━━━━
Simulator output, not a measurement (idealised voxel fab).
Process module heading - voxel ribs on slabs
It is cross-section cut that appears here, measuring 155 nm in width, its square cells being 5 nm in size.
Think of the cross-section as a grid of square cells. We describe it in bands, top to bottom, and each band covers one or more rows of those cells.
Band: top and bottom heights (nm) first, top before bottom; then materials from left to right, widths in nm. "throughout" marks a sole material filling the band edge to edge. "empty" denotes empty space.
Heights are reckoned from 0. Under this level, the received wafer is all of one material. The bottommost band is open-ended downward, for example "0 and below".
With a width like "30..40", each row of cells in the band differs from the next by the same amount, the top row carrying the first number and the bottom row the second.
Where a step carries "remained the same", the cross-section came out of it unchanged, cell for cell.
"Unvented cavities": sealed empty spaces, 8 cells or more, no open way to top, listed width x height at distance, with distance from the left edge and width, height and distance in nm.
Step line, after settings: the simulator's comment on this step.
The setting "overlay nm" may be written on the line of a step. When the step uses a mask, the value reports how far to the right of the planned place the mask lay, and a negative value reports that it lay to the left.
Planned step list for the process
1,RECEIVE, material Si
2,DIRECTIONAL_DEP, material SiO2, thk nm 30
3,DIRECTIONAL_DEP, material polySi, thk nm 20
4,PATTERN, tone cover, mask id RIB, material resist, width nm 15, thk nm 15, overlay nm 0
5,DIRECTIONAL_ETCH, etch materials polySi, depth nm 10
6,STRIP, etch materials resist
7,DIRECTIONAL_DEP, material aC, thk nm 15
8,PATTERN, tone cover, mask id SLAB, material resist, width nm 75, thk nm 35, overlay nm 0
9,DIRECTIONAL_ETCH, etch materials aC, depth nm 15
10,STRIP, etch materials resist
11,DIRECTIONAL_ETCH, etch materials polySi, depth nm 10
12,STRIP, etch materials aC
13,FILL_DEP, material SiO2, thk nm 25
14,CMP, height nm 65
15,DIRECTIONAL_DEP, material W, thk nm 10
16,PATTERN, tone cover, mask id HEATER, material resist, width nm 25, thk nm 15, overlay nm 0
━━━━

> **Assigned task**:
Only the lines from the beginning of the data above through the line containing "Step line, after" should be repeated, exactly as they appear.

> **Result**:
Simulator output, not a measurement (idealised voxel fab).
Process module heading - voxel ribs on slabs
It is cross-section cut that appears here, measuring 155 nm in width, its square cells being 5 nm in size.
Think of the cross-section as a grid of square cells. We describe it in bands, top to bottom, and each band covers one or more rows of those cells.
Band: top and bottom heights (nm) first, top before bottom; then materials from left to right, widths in nm. "throughout" marks a sole material filling the band edge to edge. "empty" denotes empty space.
Heights are reckoned from 0. Under this level, the received wafer is all of one material. The bottommost band is open-ended downward, for example "0 and below".
With a width like "30..40", each row of cells in the band differs from the next by the same amount, the top row carrying the first number and the bottom row the second.
Where a step carries "remained the same", the cross-section came out of it unchanged, cell for cell.
"Unvented cavities": sealed empty spaces, 8 cells or more, no open way to top, listed width x height at distance, with distance from the left edge and width, height and distance in nm.
Step line, after settings: the simulator's comment on this step.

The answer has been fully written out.